## EXERCISE
Print, exactly as they stand, the lines from the start of the listing to the line containing "Materials in the", inclusive.

## GIVEN ENTRIES
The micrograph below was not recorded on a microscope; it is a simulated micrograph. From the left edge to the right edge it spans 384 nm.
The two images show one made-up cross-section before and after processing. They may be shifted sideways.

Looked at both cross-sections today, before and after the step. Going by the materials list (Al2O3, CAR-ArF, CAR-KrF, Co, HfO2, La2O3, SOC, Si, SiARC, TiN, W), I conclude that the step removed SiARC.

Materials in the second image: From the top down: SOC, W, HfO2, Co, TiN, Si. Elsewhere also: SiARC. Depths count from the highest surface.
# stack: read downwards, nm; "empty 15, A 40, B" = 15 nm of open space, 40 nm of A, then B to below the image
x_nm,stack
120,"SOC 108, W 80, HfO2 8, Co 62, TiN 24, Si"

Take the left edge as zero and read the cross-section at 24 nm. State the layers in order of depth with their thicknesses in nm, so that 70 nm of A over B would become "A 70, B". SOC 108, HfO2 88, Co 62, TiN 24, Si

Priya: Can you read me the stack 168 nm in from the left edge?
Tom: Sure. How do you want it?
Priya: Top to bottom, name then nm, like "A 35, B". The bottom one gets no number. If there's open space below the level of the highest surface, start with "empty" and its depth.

## RESULT
The micrograph below was not recorded on a microscope; it is a simulated micrograph. From the left edge to the right edge it spans 384 nm.
The two images show one made-up cross-section before and after processing. They may be shifted sideways.

Looked at both cross-sections today, before and after the step. Going by the materials list (Al2O3, CAR-ArF, CAR-KrF, Co, HfO2, La2O3, SOC, Si, SiARC, TiN, W), I conclude that the step removed SiARC.

Materials in the second image: From the top down: SOC, W, HfO2, Co, TiN, Si. Elsewhere also: SiARC. Depths count from the highest surface.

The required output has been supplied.